• Supplied entries:
┏━━

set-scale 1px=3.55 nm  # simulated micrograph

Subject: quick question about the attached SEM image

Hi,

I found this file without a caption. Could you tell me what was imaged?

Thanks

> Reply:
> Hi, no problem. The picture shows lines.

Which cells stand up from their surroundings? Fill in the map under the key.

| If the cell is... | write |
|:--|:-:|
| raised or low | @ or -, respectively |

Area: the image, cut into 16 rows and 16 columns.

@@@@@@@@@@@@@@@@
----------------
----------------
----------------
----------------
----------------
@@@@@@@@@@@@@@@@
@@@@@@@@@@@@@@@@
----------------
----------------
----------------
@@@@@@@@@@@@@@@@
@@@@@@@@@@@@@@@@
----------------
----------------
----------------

┗━━

• Work item:
Taking the listing above as the source, transcribe only the lines starting at the line with "Subject: quick question" and going through the line with "-, respectively |", unaltered and with both ends included.

• Task answer:
Subject: quick question about the attached SEM image

Hi,

I found this file without a caption. Could you tell me what was imaged?

Thanks

> Reply:
> Hi, no problem. The picture shows lines.

Which cells stand up from their surroundings? Fill in the map under the key.

| If the cell is... | write |
|:--|:-:|
| raised or low | @ or -, respectively |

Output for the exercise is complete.